EXCERPTED RECORDS =>
══════════

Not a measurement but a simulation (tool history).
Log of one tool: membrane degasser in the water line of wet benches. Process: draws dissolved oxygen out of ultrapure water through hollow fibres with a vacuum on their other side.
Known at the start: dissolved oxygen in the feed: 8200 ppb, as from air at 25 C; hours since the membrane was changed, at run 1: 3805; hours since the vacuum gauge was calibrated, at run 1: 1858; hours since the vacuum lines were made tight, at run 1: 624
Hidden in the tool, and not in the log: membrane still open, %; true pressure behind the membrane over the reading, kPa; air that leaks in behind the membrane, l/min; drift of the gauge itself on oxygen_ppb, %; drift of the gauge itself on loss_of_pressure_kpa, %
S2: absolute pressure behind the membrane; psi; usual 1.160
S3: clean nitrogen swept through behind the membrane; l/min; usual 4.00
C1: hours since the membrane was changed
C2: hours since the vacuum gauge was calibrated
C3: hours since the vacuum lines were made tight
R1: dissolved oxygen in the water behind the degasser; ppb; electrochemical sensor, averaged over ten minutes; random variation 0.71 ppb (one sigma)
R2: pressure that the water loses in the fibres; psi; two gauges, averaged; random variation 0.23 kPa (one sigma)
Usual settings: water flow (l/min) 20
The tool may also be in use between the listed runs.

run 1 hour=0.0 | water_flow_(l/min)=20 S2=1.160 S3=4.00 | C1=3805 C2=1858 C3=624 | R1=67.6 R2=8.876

══════════

ASSIGNED TASK => Reproduce all the records. Keep them exact, please.

RESPONSE BOX =>
Not a measurement but a simulation (tool history).
Log of one tool: membrane degasser in the water line of wet benches. Process: draws dissolved oxygen out of ultrapure water through hollow fibres with a vacuum on their other side.
Known at the start: dissolved oxygen in the feed: 8200 ppb, as from air at 25 C; hours since the membrane was changed, at run 1: 3805; hours since the vacuum gauge was calibrated, at run 1: 1858; hours since the vacuum lines were made tight, at run 1: 624
Hidden in the tool, and not in the log: membrane still open, %; true pressure behind the membrane over the reading, kPa; air that leaks in behind the membrane, l/min; drift of the gauge itself on oxygen_ppb, %; drift of the gauge itself on loss_of_pressure_kpa, %
S2: absolute pressure behind the membrane; psi; usual 1.160
S3: clean nitrogen swept through behind the membrane; l/min; usual 4.00
C1: hours since the membrane was changed
C2: hours since the vacuum gauge was calibrated
C3: hours since the vacuum lines were made tight
R1: dissolved oxygen in the water behind the degasser; ppb; electrochemical sensor, averaged over ten minutes; random variation 0.71 ppb (one sigma)
R2: pressure that the water loses in the fibres; psi; two gauges, averaged; random variation 0.23 kPa (one sigma)
Usual settings: water flow (l/min) 20
The tool may also be in use between the listed runs.

run 1 hour=0.0 | water_flow_(l/min)=20 S2=1.160 S3=4.00 | C1=3805 C2=1858 C3=624 | R1=67.6 R2=8.876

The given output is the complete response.